Work task | Reproduce exactly, and only, the lines running from the start of the entries below to the line containing "the authors' place".

---------- Entries shown

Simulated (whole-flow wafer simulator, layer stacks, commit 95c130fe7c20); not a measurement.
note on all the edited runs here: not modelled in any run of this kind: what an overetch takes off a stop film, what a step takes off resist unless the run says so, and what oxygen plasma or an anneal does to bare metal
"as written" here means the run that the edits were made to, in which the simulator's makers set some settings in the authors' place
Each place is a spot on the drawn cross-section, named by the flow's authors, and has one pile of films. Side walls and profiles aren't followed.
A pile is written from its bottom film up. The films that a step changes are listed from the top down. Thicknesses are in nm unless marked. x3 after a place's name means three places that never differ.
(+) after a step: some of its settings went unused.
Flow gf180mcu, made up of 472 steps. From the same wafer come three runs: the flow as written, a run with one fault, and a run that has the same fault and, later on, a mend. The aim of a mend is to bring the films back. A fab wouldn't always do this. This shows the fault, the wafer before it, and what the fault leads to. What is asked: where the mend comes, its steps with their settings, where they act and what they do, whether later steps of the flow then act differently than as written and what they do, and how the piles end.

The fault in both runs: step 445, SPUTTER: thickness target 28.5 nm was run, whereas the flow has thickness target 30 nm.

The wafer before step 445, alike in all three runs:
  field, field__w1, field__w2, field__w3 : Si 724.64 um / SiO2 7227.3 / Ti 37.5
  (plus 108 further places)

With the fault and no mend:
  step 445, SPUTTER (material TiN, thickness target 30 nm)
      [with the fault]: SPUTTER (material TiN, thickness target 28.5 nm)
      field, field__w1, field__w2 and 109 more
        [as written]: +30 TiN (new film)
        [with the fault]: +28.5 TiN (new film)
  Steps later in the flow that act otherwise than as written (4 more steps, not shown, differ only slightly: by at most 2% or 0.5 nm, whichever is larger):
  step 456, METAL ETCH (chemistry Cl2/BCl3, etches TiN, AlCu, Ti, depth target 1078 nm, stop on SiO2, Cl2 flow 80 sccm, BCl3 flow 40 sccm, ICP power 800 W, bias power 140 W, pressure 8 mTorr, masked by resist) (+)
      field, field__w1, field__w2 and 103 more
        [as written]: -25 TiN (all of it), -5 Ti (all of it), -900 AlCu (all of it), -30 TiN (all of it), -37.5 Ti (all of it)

--------------------

Your solution |
Simulated (whole-flow wafer simulator, layer stacks, commit 95c130fe7c20); not a measurement.
note on all the edited runs here: not modelled in any run of this kind: what an overetch takes off a stop film, what a step takes off resist unless the run says so, and what oxygen plasma or an anneal does to bare metal
"as written" here means the run that the edits were made to, in which the simulator's makers set some settings in the authors' place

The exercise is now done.